__Source data__.
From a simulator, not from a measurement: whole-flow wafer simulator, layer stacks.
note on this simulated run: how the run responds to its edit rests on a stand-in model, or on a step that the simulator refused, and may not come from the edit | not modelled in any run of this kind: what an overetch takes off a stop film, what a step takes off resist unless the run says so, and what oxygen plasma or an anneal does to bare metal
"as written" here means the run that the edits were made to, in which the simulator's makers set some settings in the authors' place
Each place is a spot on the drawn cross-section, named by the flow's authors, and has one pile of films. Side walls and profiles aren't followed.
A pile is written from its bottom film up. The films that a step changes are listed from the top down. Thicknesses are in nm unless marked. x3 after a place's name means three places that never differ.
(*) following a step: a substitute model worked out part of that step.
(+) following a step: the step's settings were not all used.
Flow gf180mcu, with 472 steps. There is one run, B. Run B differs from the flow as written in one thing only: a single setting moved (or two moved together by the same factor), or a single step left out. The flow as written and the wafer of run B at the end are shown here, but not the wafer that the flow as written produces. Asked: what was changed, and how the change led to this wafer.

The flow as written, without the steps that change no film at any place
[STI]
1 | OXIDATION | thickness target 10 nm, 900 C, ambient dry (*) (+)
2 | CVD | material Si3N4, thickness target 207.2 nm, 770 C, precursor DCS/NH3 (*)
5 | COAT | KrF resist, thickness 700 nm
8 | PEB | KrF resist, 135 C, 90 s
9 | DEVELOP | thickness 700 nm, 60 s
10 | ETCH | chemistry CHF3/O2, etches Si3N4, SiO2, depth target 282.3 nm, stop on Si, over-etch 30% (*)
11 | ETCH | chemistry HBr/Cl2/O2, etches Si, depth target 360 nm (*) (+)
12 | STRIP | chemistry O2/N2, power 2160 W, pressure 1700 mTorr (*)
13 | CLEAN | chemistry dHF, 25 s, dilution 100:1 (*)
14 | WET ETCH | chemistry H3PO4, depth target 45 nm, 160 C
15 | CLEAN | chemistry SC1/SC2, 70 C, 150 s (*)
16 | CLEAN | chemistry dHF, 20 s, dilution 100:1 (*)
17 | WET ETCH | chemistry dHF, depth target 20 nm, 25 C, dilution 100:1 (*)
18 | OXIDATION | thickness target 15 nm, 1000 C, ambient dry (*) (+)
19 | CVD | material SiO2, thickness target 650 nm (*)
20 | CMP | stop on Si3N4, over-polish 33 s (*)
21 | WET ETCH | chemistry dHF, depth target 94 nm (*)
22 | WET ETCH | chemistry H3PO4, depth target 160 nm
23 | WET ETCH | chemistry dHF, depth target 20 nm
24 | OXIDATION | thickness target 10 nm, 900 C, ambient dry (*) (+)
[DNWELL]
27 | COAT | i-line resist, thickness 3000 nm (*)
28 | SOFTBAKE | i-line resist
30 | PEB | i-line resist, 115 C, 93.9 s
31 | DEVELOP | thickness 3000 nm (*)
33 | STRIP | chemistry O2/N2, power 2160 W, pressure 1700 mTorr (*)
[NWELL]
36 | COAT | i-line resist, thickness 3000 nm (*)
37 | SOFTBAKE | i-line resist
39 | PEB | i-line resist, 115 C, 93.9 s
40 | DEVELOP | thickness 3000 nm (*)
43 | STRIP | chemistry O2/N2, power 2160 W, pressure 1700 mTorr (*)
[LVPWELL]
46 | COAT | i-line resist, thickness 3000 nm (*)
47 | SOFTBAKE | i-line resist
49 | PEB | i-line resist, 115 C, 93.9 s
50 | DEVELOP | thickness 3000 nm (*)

__Brief__. Quote the records from their first line to the line with "Each place is", inclusive, without adding or dropping anything.

__Your solution__.
From a simulator, not from a measurement: whole-flow wafer simulator, layer stacks.
note on this simulated run: how the run responds to its edit rests on a stand-in model, or on a step that the simulator refused, and may not come from the edit | not modelled in any run of this kind: what an overetch takes off a stop film, what a step takes off resist unless the run says so, and what oxygen plasma or an anneal does to bare metal
"as written" here means the run that the edits were made to, in which the simulator's makers set some settings in the authors' place
Each place is a spot on the drawn cross-section, named by the flow's authors, and has one pile of films. Side walls and profiles aren't followed.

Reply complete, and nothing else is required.